[LISTED ENTRIES]
+++++

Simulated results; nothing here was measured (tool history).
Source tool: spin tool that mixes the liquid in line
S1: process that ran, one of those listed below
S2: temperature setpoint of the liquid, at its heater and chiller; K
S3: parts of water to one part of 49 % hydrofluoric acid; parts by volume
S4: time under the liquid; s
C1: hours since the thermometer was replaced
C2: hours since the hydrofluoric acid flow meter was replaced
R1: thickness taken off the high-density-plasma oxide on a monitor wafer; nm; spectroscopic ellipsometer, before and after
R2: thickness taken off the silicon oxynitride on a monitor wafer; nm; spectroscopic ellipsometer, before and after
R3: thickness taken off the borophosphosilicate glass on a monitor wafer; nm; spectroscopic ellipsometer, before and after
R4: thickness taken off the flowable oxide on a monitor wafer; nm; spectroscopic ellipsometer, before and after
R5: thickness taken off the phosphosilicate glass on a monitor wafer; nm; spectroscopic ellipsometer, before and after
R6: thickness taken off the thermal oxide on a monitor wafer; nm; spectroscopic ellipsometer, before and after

+++++

[BRIEF]
Using the listing above, transcribe every entry exactly.

[TASK RESPONSE]
Simulated results; nothing here was measured (tool history).
Source tool: spin tool that mixes the liquid in line
S1: process that ran, one of those listed below
S2: temperature setpoint of the liquid, at its heater and chiller; K
S3: parts of water to one part of 49 % hydrofluoric acid; parts by volume
S4: time under the liquid; s
C1: hours since the thermometer was replaced
C2: hours since the hydrofluoric acid flow meter was replaced
R1: thickness taken off the high-density-plasma oxide on a monitor wafer; nm; spectroscopic ellipsometer, before and after
R2: thickness taken off the silicon oxynitride on a monitor wafer; nm; spectroscopic ellipsometer, before and after
R3: thickness taken off the borophosphosilicate glass on a monitor wafer; nm; spectroscopic ellipsometer, before and after
R4: thickness taken off the flowable oxide on a monitor wafer; nm; spectroscopic ellipsometer, before and after
R5: thickness taken off the phosphosilicate glass on a monitor wafer; nm; spectroscopic ellipsometer, before and after
R6: thickness taken off the thermal oxide on a monitor wafer; nm; spectroscopic ellipsometer, before and after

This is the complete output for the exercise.